DATA EXTRACTS:
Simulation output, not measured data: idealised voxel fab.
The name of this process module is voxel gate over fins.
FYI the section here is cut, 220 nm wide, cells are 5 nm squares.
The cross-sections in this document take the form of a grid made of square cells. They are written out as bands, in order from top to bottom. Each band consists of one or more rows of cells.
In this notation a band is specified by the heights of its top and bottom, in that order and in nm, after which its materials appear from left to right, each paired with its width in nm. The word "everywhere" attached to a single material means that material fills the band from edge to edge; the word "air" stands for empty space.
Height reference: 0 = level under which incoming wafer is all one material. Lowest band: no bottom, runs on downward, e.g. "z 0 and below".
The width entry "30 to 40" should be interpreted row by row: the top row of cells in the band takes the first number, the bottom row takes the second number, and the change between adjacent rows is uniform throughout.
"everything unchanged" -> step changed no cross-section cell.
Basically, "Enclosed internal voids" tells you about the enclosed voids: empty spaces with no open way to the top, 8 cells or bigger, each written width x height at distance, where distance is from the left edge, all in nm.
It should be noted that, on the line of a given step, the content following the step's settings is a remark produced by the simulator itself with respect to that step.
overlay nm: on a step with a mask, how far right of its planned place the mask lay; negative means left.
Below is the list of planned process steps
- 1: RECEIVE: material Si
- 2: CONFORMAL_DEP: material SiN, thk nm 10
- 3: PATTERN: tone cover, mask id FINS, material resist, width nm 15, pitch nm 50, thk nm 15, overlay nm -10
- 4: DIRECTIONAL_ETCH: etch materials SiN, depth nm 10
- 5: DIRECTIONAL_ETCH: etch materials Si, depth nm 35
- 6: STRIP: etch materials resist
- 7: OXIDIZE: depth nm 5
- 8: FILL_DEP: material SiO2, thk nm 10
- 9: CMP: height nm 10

ACTION ITEM: Only the lines from the beginning of the material through the line with "The cross-sections in" should appear in the answer, each copied exactly.

REPLY:
Simulation output, not measured data: idealised voxel fab.
The name of this process module is voxel gate over fins.
FYI the section here is cut, 220 nm wide, cells are 5 nm squares.
The cross-sections in this document take the form of a grid made of square cells. They are written out as bands, in order from top to bottom. Each band consists of one or more rows of cells.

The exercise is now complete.